### RECORD EXCERPTS:
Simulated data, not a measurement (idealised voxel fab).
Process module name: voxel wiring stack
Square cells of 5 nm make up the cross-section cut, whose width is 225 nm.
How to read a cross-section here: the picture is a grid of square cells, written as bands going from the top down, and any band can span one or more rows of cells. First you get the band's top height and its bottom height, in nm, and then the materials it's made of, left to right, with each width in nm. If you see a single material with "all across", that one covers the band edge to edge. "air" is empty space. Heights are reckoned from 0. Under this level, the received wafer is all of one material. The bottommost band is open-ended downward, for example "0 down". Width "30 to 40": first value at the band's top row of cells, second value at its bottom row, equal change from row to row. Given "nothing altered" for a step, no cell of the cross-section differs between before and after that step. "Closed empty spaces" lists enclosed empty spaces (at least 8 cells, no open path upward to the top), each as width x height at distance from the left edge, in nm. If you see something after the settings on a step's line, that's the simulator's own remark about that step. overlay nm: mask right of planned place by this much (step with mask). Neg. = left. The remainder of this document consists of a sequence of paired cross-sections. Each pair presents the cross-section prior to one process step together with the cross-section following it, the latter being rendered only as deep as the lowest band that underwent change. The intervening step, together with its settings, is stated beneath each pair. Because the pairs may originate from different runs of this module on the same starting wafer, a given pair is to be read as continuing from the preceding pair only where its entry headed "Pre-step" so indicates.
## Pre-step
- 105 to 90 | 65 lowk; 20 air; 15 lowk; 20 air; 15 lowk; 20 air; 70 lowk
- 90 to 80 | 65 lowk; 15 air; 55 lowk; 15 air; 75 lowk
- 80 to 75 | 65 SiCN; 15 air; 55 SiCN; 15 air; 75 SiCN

### WORK INSTRUCTION:
Working from the material above, restate word for word the lines between the line with "## Pre-step" and the line with "- 90 to 80 |", both included, and only those.

### RESPONSE AREA:
## Pre-step
- 105 to 90 | 65 lowk; 20 air; 15 lowk; 20 air; 15 lowk; 20 air; 70 lowk
- 90 to 80 | 65 lowk; 15 air; 55 lowk; 15 air; 75 lowk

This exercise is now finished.